## Exercise
After finding the line with "125 | 45 | ? | ? |" in the entries below, retype exactly each line from there through the line with "Not modelled: etching", including that final line.

_ _ _

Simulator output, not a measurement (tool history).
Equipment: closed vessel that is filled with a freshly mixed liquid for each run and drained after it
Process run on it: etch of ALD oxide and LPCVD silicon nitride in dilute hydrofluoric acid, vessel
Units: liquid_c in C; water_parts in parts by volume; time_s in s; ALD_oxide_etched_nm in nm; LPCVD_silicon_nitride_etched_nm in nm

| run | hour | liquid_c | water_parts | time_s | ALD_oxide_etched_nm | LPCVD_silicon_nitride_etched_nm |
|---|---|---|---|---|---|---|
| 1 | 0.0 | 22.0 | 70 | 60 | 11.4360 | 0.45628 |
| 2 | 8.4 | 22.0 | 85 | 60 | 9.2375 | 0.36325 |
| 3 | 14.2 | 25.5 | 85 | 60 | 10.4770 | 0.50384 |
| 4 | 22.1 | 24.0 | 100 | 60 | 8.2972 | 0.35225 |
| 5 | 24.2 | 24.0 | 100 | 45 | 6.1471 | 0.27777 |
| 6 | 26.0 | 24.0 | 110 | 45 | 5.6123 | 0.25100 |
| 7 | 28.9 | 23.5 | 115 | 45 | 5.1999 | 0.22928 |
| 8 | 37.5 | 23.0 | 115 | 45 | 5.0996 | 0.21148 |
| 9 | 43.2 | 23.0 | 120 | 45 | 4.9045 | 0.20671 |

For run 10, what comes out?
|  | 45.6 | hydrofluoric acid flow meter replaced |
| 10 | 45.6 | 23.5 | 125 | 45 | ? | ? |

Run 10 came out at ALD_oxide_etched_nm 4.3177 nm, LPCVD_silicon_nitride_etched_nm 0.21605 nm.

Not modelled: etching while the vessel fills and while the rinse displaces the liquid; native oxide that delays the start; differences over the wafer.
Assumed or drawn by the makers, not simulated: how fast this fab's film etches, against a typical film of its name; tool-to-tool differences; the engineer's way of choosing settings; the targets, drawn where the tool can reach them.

_ _ _

## Response box
| 10 | 45.6 | 23.5 | 125 | 45 | ? | ? |

Run 10 came out at ALD_oxide_etched_nm 4.3177 nm, LPCVD_silicon_nitride_etched_nm 0.21605 nm.

Not modelled: etching while the vessel fills and while the rinse displaces the liquid; native oxide that delays the start; differences over the wafer.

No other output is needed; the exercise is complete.